- _BRIEF_: Repeat each entry below exactly.

- _ENTRIES PROVIDED_:
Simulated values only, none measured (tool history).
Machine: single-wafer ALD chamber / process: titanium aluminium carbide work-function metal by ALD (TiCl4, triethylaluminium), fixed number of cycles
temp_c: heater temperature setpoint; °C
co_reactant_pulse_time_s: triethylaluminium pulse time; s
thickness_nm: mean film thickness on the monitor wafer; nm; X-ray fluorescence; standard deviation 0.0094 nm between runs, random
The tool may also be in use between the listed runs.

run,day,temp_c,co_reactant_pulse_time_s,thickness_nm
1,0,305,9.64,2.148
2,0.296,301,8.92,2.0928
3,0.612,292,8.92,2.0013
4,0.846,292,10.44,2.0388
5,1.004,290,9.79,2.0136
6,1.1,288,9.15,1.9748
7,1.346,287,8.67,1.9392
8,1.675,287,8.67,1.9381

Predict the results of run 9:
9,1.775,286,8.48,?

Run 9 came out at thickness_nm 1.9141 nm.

- _WRITTEN SOLUTION_:
Simulated values only, none measured (tool history).
Machine: single-wafer ALD chamber / process: titanium aluminium carbide work-function metal by ALD (TiCl4, triethylaluminium), fixed number of cycles
temp_c: heater temperature setpoint; °C
co_reactant_pulse_time_s: triethylaluminium pulse time; s
thickness_nm: mean film thickness on the monitor wafer; nm; X-ray fluorescence; standard deviation 0.0094 nm between runs, random
The tool may also be in use between the listed runs.

run,day,temp_c,co_reactant_pulse_time_s,thickness_nm
1,0,305,9.64,2.148
2,0.296,301,8.92,2.0928
3,0.612,292,8.92,2.0013
4,0.846,292,10.44,2.0388
5,1.004,290,9.79,2.0136
6,1.1,288,9.15,1.9748
7,1.346,287,8.67,1.9392
8,1.675,287,8.67,1.9381

Predict the results of run 9:
9,1.775,286,8.48,?

Run 9 came out at thickness_nm 1.9141 nm.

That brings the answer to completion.